[Records provided]

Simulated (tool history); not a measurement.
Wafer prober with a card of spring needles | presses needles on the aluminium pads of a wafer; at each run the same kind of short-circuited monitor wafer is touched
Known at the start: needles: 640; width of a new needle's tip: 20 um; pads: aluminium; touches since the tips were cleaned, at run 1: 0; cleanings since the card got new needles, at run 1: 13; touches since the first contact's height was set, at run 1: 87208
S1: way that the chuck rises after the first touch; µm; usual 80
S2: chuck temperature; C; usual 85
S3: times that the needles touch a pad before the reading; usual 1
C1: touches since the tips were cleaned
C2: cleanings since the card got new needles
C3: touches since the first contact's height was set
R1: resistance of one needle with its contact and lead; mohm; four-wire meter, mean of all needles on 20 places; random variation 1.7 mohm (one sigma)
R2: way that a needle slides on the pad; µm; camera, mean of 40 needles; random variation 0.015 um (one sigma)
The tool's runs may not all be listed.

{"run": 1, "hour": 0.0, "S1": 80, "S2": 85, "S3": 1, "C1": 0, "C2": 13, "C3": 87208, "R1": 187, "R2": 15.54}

[/Records provided]

Copy out the data exactly as it stands, leaving nothing out.

Simulated (tool history); not a measurement.
Wafer prober with a card of spring needles | presses needles on the aluminium pads of a wafer; at each run the same kind of short-circuited monitor wafer is touched
Known at the start: needles: 640; width of a new needle's tip: 20 um; pads: aluminium; touches since the tips were cleaned, at run 1: 0; cleanings since the card got new needles, at run 1: 13; touches since the first contact's height was set, at run 1: 87208
S1: way that the chuck rises after the first touch; µm; usual 80
S2: chuck temperature; C; usual 85
S3: times that the needles touch a pad before the reading; usual 1
C1: touches since the tips were cleaned
C2: cleanings since the card got new needles
C3: touches since the first contact's height was set
R1: resistance of one needle with its contact and lead; mohm; four-wire meter, mean of all needles on 20 places; random variation 1.7 mohm (one sigma)
R2: way that a needle slides on the pad; µm; camera, mean of 40 needles; random variation 0.015 um (one sigma)
The tool's runs may not all be listed.

{"run": 1, "hour": 0.0, "S1": 80, "S2": 85, "S3": 1, "C1": 0, "C2": 13, "C3": 87208, "R1": 187, "R2": 15.54}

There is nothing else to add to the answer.